_SUPPLIED MATERIAL:_
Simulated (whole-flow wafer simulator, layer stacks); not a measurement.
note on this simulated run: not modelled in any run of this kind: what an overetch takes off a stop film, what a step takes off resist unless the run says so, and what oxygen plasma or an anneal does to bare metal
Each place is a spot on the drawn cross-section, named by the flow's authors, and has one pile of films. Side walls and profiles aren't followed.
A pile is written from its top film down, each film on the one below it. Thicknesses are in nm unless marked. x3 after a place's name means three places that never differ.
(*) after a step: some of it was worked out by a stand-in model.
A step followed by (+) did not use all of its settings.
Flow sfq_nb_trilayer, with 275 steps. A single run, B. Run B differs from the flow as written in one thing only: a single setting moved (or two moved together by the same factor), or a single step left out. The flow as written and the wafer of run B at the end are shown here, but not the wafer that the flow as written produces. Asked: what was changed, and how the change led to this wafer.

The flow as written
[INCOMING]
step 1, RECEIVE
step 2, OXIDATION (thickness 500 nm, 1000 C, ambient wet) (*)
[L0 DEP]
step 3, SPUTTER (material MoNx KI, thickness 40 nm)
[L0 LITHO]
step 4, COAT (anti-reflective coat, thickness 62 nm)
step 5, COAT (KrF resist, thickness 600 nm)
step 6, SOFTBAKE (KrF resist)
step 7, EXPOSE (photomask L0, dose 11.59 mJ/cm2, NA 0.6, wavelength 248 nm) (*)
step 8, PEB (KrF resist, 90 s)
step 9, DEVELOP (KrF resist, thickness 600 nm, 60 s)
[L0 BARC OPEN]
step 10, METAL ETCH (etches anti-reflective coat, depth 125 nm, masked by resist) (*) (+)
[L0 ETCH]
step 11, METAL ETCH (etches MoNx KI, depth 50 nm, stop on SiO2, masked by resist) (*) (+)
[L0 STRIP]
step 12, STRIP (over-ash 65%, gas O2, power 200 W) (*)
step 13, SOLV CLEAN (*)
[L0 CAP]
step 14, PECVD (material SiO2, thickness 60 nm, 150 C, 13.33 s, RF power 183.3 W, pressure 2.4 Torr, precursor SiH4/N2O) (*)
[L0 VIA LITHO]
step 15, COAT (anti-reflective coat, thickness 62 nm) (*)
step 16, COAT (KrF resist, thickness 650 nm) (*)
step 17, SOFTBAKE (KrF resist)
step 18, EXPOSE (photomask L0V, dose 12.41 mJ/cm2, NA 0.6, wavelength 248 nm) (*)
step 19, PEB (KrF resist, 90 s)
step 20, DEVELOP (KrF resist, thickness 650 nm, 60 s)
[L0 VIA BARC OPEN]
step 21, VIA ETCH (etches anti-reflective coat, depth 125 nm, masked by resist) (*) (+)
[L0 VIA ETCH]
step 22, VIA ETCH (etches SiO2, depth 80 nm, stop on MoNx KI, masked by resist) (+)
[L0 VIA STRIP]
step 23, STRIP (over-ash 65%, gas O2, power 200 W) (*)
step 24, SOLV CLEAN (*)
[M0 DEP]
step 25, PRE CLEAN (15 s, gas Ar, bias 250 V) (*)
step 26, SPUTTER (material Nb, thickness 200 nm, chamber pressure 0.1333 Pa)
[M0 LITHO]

_ACTIVITY:_ Beginning with the first line of the listing above, print each line exactly until you have printed the line that contains "step 17, SOFTBAKE (KrF resist)".

_ANSWER SECTION:_
Simulated (whole-flow wafer simulator, layer stacks); not a measurement.
note on this simulated run: not modelled in any run of this kind: what an overetch takes off a stop film, what a step takes off resist unless the run says so, and what oxygen plasma or an anneal does to bare metal
Each place is a spot on the drawn cross-section, named by the flow's authors, and has one pile of films. Side walls and profiles aren't followed.
A pile is written from its top film down, each film on the one below it. Thicknesses are in nm unless marked. x3 after a place's name means three places that never differ.
(*) after a step: some of it was worked out by a stand-in model.
A step followed by (+) did not use all of its settings.
Flow sfq_nb_trilayer, with 275 steps. A single run, B. Run B differs from the flow as written in one thing only: a single setting moved (or two moved together by the same factor), or a single step left out. The flow as written and the wafer of run B at the end are shown here, but not the wafer that the flow as written produces. Asked: what was changed, and how the change led to this wafer.

The flow as written
[INCOMING]
step 1, RECEIVE
step 2, OXIDATION (thickness 500 nm, 1000 C, ambient wet) (*)
[L0 DEP]
step 3, SPUTTER (material MoNx KI, thickness 40 nm)
[L0 LITHO]
step 4, COAT (anti-reflective coat, thickness 62 nm)
step 5, COAT (KrF resist, thickness 600 nm)
step 6, SOFTBAKE (KrF resist)
step 7, EXPOSE (photomask L0, dose 11.59 mJ/cm2, NA 0.6, wavelength 248 nm) (*)
step 8, PEB (KrF resist, 90 s)
step 9, DEVELOP (KrF resist, thickness 600 nm, 60 s)
[L0 BARC OPEN]
step 10, METAL ETCH (etches anti-reflective coat, depth 125 nm, masked by resist) (*) (+)
[L0 ETCH]
step 11, METAL ETCH (etches MoNx KI, depth 50 nm, stop on SiO2, masked by resist) (*) (+)
[L0 STRIP]
step 12, STRIP (over-ash 65%, gas O2, power 200 W) (*)
step 13, SOLV CLEAN (*)
[L0 CAP]
step 14, PECVD (material SiO2, thickness 60 nm, 150 C, 13.33 s, RF power 183.3 W, pressure 2.4 Torr, precursor SiH4/N2O) (*)
[L0 VIA LITHO]
step 15, COAT (anti-reflective coat, thickness 62 nm) (*)
step 16, COAT (KrF resist, thickness 650 nm) (*)
step 17, SOFTBAKE (KrF resist)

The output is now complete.